### Requirement
Exact repetition of every entry is required.

= = = = =

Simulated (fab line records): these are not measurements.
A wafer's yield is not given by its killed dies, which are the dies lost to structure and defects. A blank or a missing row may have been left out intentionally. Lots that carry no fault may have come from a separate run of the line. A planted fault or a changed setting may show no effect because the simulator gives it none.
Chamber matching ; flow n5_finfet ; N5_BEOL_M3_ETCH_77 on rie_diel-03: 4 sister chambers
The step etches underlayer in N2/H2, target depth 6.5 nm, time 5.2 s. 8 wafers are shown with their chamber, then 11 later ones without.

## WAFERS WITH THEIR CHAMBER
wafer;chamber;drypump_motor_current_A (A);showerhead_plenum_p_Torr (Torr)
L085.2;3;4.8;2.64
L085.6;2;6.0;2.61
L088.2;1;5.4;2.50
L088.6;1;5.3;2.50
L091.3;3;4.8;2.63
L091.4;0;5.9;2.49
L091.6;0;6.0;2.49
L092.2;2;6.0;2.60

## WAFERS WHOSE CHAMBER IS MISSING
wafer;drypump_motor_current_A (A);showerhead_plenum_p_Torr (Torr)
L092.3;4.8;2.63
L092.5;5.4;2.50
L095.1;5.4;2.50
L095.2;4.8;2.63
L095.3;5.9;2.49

= = = = =

### Exercise result
Simulated (fab line records): these are not measurements.
A wafer's yield is not given by its killed dies, which are the dies lost to structure and defects. A blank or a missing row may have been left out intentionally. Lots that carry no fault may have come from a separate run of the line. A planted fault or a changed setting may show no effect because the simulator gives it none.
Chamber matching ; flow n5_finfet ; N5_BEOL_M3_ETCH_77 on rie_diel-03: 4 sister chambers
The step etches underlayer in N2/H2, target depth 6.5 nm, time 5.2 s. 8 wafers are shown with their chamber, then 11 later ones without.

## WAFERS WITH THEIR CHAMBER
wafer;chamber;drypump_motor_current_A (A);showerhead_plenum_p_Torr (Torr)
L085.2;3;4.8;2.64
L085.6;2;6.0;2.61
L088.2;1;5.4;2.50
L088.6;1;5.3;2.50
L091.3;3;4.8;2.63
L091.4;0;5.9;2.49
L091.6;0;6.0;2.49
L092.2;2;6.0;2.60

## WAFERS WHOSE CHAMBER IS MISSING
wafer;drypump_motor_current_A (A);showerhead_plenum_p_Torr (Torr)
L092.3;4.8;2.63
L092.5;5.4;2.50
L095.1;5.4;2.50
L095.2;4.8;2.63
L095.3;5.9;2.49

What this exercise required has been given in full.